========================================================================

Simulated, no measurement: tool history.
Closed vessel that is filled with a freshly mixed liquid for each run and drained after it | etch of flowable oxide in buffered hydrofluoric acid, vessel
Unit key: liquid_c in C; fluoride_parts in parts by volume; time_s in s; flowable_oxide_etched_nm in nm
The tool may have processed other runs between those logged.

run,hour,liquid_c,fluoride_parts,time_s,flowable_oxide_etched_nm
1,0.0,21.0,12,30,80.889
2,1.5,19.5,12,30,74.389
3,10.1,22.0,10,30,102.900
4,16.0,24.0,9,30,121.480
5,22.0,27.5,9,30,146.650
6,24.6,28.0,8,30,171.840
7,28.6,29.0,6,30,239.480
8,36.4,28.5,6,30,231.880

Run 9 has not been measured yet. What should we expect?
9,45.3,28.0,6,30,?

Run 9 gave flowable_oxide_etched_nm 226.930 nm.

========================================================================

__ASSIGNED TASK__
When copying the data above, please keep exactly the lines from its first line through the line with "Unit key: liquid_c", both ends included, and drop the rest.

__PROBLEM SOLUTION__
Simulated, no measurement: tool history.
Closed vessel that is filled with a freshly mixed liquid for each run and drained after it | etch of flowable oxide in buffered hydrofluoric acid, vessel
Unit key: liquid_c in C; fluoride_parts in parts by volume; time_s in s; flowable_oxide_etched_nm in nm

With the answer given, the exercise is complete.